## DATA EXTRACTS
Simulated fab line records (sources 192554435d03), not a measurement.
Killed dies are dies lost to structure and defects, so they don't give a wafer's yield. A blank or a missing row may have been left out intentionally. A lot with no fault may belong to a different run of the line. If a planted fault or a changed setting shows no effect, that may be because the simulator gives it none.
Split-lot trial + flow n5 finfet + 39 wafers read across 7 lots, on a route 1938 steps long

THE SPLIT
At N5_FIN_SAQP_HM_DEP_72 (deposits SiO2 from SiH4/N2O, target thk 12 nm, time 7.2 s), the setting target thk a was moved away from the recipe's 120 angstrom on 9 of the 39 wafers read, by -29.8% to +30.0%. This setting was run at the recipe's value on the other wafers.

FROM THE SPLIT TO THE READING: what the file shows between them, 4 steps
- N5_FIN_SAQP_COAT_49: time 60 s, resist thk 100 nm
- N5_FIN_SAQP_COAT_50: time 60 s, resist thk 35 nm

## EXERCISE
Make an exact copy of the material above.

## RESPONSE AREA
Simulated fab line records (sources 192554435d03), not a measurement.
Killed dies are dies lost to structure and defects, so they don't give a wafer's yield. A blank or a missing row may have been left out intentionally. A lot with no fault may belong to a different run of the line. If a planted fault or a changed setting shows no effect, that may be because the simulator gives it none.
Split-lot trial + flow n5 finfet + 39 wafers read across 7 lots, on a route 1938 steps long

THE SPLIT
At N5_FIN_SAQP_HM_DEP_72 (deposits SiO2 from SiH4/N2O, target thk 12 nm, time 7.2 s), the setting target thk a was moved away from the recipe's 120 angstrom on 9 of the 39 wafers read, by -29.8% to +30.0%. This setting was run at the recipe's value on the other wafers.

FROM THE SPLIT TO THE READING: what the file shows between them, 4 steps
- N5_FIN_SAQP_COAT_49: time 60 s, resist thk 100 nm
- N5_FIN_SAQP_COAT_50: time 60 s, resist thk 35 nm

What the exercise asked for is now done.